Exercise:
Write out, unaltered, each line from the top of the records below down to the line where "working_pa: pressure while" appears, that line included.

Data:
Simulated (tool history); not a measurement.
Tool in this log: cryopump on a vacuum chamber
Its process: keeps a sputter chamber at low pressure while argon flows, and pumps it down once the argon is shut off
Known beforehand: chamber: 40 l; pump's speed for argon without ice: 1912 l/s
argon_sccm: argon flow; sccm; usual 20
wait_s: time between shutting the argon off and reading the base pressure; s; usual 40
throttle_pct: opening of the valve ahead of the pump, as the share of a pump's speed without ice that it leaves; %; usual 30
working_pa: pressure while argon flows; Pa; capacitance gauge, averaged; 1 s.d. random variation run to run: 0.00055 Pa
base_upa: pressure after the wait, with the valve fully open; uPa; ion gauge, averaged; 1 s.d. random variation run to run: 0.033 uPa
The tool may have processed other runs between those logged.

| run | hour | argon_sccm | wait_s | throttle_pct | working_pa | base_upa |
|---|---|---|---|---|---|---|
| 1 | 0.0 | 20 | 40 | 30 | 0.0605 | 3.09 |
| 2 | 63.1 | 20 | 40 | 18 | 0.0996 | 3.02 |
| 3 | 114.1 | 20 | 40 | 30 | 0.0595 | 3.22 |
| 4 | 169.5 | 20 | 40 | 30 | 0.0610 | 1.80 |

Task output:
Simulated (tool history); not a measurement.
Tool in this log: cryopump on a vacuum chamber
Its process: keeps a sputter chamber at low pressure while argon flows, and pumps it down once the argon is shut off
Known beforehand: chamber: 40 l; pump's speed for argon without ice: 1912 l/s
argon_sccm: argon flow; sccm; usual 20
wait_s: time between shutting the argon off and reading the base pressure; s; usual 40
throttle_pct: opening of the valve ahead of the pump, as the share of a pump's speed without ice that it leaves; %; usual 30
working_pa: pressure while argon flows; Pa; capacitance gauge, averaged; 1 s.d. random variation run to run: 0.00055 Pa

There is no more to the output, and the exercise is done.